**INFORMATION SHOWN**
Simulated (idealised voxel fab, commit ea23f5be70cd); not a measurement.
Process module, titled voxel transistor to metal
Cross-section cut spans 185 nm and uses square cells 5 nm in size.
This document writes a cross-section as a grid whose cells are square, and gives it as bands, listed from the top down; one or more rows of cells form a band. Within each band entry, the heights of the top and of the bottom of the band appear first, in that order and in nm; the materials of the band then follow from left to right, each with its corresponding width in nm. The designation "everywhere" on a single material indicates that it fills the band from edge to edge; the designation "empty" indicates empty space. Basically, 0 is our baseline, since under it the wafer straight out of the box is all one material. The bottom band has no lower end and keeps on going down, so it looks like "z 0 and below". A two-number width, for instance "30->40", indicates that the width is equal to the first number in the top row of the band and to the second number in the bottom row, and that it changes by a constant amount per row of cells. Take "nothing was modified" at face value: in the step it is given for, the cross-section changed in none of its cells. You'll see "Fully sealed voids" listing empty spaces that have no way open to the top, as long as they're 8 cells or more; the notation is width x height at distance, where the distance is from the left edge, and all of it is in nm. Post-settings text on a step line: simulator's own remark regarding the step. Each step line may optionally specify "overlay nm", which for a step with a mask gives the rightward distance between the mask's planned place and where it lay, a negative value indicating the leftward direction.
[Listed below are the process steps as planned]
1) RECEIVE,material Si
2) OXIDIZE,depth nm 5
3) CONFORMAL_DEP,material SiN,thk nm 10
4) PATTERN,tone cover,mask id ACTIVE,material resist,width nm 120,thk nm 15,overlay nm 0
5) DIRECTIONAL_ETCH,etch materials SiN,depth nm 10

**WORK INSTRUCTION**
Could you transcribe every entry exactly, without altering anything?

**ANSWER AREA**
Simulated (idealised voxel fab, commit ea23f5be70cd); not a measurement.
Process module, titled voxel transistor to metal
Cross-section cut spans 185 nm and uses square cells 5 nm in size.
This document writes a cross-section as a grid whose cells are square, and gives it as bands, listed from the top down; one or more rows of cells form a band. Within each band entry, the heights of the top and of the bottom of the band appear first, in that order and in nm; the materials of the band then follow from left to right, each with its corresponding width in nm. The designation "everywhere" on a single material indicates that it fills the band from edge to edge; the designation "empty" indicates empty space. Basically, 0 is our baseline, since under it the wafer straight out of the box is all one material. The bottom band has no lower end and keeps on going down, so it looks like "z 0 and below". A two-number width, for instance "30->40", indicates that the width is equal to the first number in the top row of the band and to the second number in the bottom row, and that it changes by a constant amount per row of cells. Take "nothing was modified" at face value: in the step it is given for, the cross-section changed in none of its cells. You'll see "Fully sealed voids" listing empty spaces that have no way open to the top, as long as they're 8 cells or more; the notation is width x height at distance, where the distance is from the left edge, and all of it is in nm. Post-settings text on a step line: simulator's own remark regarding the step. Each step line may optionally specify "overlay nm", which for a step with a mask gives the rightward distance between the mask's planned place and where it lay, a negative value indicating the leftward direction.
[Listed below are the process steps as planned]
1) RECEIVE,material Si
2) OXIDIZE,depth nm 5
3) CONFORMAL_DEP,material SiN,thk nm 10
4) PATTERN,tone cover,mask id ACTIVE,material resist,width nm 120,thk nm 15,overlay nm 0
5) DIRECTIONAL_ETCH,etch materials SiN,depth nm 10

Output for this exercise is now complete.